» Action item: Transcribe the records in their entirety, exactly as given.

» Supplied data:
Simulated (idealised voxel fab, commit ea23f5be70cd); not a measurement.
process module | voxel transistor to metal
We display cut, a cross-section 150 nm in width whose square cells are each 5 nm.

» Reply:
Simulated (idealised voxel fab, commit ea23f5be70cd); not a measurement.
process module | voxel transistor to metal
We display cut, a cross-section 150 nm in width whose square cells are each 5 nm.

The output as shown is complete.